#### [RECORDED INFORMATION]
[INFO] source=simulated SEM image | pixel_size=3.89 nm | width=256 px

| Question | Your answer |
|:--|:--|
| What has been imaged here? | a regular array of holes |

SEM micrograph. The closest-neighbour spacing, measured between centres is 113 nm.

#### [WORK INSTRUCTION]
The exact lines of the material above starting at the one that contains "Your answer |" and ending at the one that contains "array of holes |" are what to retype; leave out everything else.

#### [TASK RESULT]
| Question | Your answer |
|:--|:--|
| What has been imaged here? | a regular array of holes |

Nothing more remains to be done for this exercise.